↓↓↓

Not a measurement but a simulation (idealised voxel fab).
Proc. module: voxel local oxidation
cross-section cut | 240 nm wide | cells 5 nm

↑↑↑

Would you print all of the material above exactly as written?

## EXERCISE OUTPUT
Not a measurement but a simulation (idealised voxel fab).
Proc. module: voxel local oxidation
cross-section cut | 240 nm wide | cells 5 nm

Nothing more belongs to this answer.